▶ ACTIVITY
Each record that follows is to be reproduced verbatim.

○ ○ ○ ○ ○

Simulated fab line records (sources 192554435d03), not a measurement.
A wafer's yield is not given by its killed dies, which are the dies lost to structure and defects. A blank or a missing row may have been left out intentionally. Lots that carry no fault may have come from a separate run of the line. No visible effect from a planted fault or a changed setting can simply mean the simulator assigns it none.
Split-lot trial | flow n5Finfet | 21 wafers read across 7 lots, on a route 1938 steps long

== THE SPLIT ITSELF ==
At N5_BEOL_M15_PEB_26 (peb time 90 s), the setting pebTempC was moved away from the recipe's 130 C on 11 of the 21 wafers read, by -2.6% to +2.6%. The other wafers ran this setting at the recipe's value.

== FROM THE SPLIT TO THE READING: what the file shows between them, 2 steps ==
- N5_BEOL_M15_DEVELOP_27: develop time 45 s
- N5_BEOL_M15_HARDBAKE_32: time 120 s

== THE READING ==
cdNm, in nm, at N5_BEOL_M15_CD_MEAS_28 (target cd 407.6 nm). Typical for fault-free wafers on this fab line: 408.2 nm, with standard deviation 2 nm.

○ ○ ○ ○ ○

▶ YOUR SOLUTION
Simulated fab line records (sources 192554435d03), not a measurement.
A wafer's yield is not given by its killed dies, which are the dies lost to structure and defects. A blank or a missing row may have been left out intentionally. Lots that carry no fault may have come from a separate run of the line. No visible effect from a planted fault or a changed setting can simply mean the simulator assigns it none.
Split-lot trial | flow n5Finfet | 21 wafers read across 7 lots, on a route 1938 steps long

== THE SPLIT ITSELF ==
At N5_BEOL_M15_PEB_26 (peb time 90 s), the setting pebTempC was moved away from the recipe's 130 C on 11 of the 21 wafers read, by -2.6% to +2.6%. The other wafers ran this setting at the recipe's value.

== FROM THE SPLIT TO THE READING: what the file shows between them, 2 steps ==
- N5_BEOL_M15_DEVELOP_27: develop time 45 s
- N5_BEOL_M15_HARDBAKE_32: time 120 s

== THE READING ==
cdNm, in nm, at N5_BEOL_M15_CD_MEAS_28 (target cd 407.6 nm). Typical for fault-free wafers on this fab line: 408.2 nm, with standard deviation 2 nm.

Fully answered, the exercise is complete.